## WORK TASK
From the listing below, output only the lines starting at the line that has "L090.4,0,2.43,17.91,5.36" and ending at the line that has "## WAFERS WHOSE CHAMBER IS MISSING", exactly as they appear, ends included.

*** Opening PROVIDED RECORDS ***
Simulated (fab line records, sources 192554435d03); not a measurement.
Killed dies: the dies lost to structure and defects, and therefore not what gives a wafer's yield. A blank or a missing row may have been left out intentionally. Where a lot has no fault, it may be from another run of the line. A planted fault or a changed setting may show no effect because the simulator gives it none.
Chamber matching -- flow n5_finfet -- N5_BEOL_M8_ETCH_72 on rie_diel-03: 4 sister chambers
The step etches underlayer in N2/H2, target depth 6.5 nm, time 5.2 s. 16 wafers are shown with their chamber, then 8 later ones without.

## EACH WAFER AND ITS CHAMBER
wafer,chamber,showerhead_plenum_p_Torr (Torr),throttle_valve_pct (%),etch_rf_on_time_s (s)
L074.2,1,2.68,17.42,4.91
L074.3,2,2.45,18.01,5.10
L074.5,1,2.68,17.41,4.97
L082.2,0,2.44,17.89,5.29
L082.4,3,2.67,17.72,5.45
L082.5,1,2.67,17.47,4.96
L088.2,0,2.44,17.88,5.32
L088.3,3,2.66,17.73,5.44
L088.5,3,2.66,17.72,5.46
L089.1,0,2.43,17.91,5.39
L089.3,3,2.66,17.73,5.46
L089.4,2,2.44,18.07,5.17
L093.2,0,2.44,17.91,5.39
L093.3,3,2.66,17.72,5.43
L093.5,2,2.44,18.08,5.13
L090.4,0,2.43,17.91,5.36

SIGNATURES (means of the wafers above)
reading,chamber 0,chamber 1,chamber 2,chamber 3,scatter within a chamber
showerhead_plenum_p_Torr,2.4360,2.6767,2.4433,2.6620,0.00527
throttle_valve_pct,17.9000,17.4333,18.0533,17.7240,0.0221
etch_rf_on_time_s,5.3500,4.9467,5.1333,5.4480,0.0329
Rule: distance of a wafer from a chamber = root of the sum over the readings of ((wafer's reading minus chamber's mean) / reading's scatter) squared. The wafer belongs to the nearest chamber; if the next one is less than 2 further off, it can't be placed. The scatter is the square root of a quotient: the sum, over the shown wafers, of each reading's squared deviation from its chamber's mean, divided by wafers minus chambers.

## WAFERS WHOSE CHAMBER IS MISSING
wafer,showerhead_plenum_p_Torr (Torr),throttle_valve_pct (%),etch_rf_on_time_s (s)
*** Closing PROVIDED RECORDS ***

## RESPONSE
L090.4,0,2.43,17.91,5.36

SIGNATURES (means of the wafers above)
reading,chamber 0,chamber 1,chamber 2,chamber 3,scatter within a chamber
showerhead_plenum_p_Torr,2.4360,2.6767,2.4433,2.6620,0.00527
throttle_valve_pct,17.9000,17.4333,18.0533,17.7240,0.0221
etch_rf_on_time_s,5.3500,4.9467,5.1333,5.4480,0.0329
Rule: distance of a wafer from a chamber = root of the sum over the readings of ((wafer's reading minus chamber's mean) / reading's scatter) squared. The wafer belongs to the nearest chamber; if the next one is less than 2 further off, it can't be placed. The scatter is the square root of a quotient: the sum, over the shown wafers, of each reading's squared deviation from its chamber's mean, divided by wafers minus chambers.

## WAFERS WHOSE CHAMBER IS MISSING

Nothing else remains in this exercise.